— Records provided —
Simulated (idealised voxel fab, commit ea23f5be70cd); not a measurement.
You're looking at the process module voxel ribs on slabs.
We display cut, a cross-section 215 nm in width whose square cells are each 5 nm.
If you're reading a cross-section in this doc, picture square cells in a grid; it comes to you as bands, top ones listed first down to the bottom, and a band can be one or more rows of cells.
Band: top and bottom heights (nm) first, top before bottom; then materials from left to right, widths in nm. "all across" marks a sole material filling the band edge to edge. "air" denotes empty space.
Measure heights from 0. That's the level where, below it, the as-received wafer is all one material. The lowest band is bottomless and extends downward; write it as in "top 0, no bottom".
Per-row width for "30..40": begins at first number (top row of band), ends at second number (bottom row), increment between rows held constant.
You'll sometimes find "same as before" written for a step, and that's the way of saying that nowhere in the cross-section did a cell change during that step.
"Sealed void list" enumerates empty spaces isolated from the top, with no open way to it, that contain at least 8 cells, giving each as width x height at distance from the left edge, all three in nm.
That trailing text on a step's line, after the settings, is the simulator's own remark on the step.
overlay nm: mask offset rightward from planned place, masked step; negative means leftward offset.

— Activity —
After reading the data above, return it verbatim in full.

— Answer box —
Simulated (idealised voxel fab, commit ea23f5be70cd); not a measurement.
You're looking at the process module voxel ribs on slabs.
We display cut, a cross-section 215 nm in width whose square cells are each 5 nm.
If you're reading a cross-section in this doc, picture square cells in a grid; it comes to you as bands, top ones listed first down to the bottom, and a band can be one or more rows of cells.
Band: top and bottom heights (nm) first, top before bottom; then materials from left to right, widths in nm. "all across" marks a sole material filling the band edge to edge. "air" denotes empty space.
Measure heights from 0. That's the level where, below it, the as-received wafer is all one material. The lowest band is bottomless and extends downward; write it as in "top 0, no bottom".
Per-row width for "30..40": begins at first number (top row of band), ends at second number (bottom row), increment between rows held constant.
You'll sometimes find "same as before" written for a step, and that's the way of saying that nowhere in the cross-section did a cell change during that step.
"Sealed void list" enumerates empty spaces isolated from the top, with no open way to it, that contain at least 8 cells, giving each as width x height at distance from the left edge, all three in nm.
That trailing text on a step's line, after the settings, is the simulator's own remark on the step.
overlay nm: mask offset rightward from planned place, masked step; negative means leftward offset.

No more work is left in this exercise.